> _Activity_
Up to and including the line with "Which materials lie", reproduce the listing below exactly, beginning at its first line.

> _Record set_
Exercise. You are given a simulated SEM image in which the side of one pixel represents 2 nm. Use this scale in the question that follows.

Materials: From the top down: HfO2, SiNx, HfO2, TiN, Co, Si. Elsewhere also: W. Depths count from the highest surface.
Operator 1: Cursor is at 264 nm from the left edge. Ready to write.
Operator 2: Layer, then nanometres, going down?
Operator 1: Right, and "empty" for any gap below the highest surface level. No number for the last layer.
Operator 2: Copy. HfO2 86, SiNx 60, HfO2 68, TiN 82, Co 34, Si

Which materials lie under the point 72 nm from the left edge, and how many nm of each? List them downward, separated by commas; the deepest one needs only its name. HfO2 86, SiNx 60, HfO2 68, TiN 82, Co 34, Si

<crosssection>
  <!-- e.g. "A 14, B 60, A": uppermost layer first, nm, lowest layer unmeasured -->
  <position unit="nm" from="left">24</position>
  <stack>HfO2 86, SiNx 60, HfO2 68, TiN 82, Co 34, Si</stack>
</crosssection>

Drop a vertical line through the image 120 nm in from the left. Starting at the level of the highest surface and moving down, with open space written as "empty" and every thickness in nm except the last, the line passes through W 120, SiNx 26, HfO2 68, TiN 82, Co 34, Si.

> _Worked solution_
Exercise. You are given a simulated SEM image in which the side of one pixel represents 2 nm. Use this scale in the question that follows.

Materials: From the top down: HfO2, SiNx, HfO2, TiN, Co, Si. Elsewhere also: W. Depths count from the highest surface.
Operator 1: Cursor is at 264 nm from the left edge. Ready to write.
Operator 2: Layer, then nanometres, going down?
Operator 1: Right, and "empty" for any gap below the highest surface level. No number for the last layer.
Operator 2: Copy. HfO2 86, SiNx 60, HfO2 68, TiN 82, Co 34, Si

Which materials lie under the point 72 nm from the left edge, and how many nm of each? List them downward, separated by commas; the deepest one needs only its name. HfO2 86, SiNx 60, HfO2 68, TiN 82, Co 34, Si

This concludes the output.